Below are the records. Retype exactly the lines between the lines holding "B1: film thickness" and "Run 4D, hour", inclusive.

[Material supplied Boundary: Start]

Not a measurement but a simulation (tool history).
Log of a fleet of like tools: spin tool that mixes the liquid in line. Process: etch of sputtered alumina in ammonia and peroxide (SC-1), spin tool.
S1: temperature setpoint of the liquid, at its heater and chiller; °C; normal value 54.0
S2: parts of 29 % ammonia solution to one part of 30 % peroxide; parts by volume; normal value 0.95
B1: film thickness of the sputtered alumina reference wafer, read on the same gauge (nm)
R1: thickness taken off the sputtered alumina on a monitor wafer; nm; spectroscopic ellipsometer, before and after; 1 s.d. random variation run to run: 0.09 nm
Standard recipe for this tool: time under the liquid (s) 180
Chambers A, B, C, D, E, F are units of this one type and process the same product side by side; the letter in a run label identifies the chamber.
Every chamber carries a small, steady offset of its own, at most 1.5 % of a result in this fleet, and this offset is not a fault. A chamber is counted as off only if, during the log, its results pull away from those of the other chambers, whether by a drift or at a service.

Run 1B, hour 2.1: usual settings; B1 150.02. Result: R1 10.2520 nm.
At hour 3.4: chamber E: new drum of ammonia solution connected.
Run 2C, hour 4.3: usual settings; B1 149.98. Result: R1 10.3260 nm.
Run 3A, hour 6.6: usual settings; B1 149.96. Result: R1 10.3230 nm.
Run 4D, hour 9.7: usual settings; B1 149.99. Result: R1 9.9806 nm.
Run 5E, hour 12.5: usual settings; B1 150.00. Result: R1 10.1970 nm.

[Material supplied Boundary: End]

● Task result
B1: film thickness of the sputtered alumina reference wafer, read on the same gauge (nm)
R1: thickness taken off the sputtered alumina on a monitor wafer; nm; spectroscopic ellipsometer, before and after; 1 s.d. random variation run to run: 0.09 nm
Standard recipe for this tool: time under the liquid (s) 180
Chambers A, B, C, D, E, F are units of this one type and process the same product side by side; the letter in a run label identifies the chamber.
Every chamber carries a small, steady offset of its own, at most 1.5 % of a result in this fleet, and this offset is not a fault. A chamber is counted as off only if, during the log, its results pull away from those of the other chambers, whether by a drift or at a service.

Run 1B, hour 2.1: usual settings; B1 150.02. Result: R1 10.2520 nm.
At hour 3.4: chamber E: new drum of ammonia solution connected.
Run 2C, hour 4.3: usual settings; B1 149.98. Result: R1 10.3260 nm.
Run 3A, hour 6.6: usual settings; B1 149.96. Result: R1 10.3230 nm.
Run 4D, hour 9.7: usual settings; B1 149.99. Result: R1 9.9806 nm.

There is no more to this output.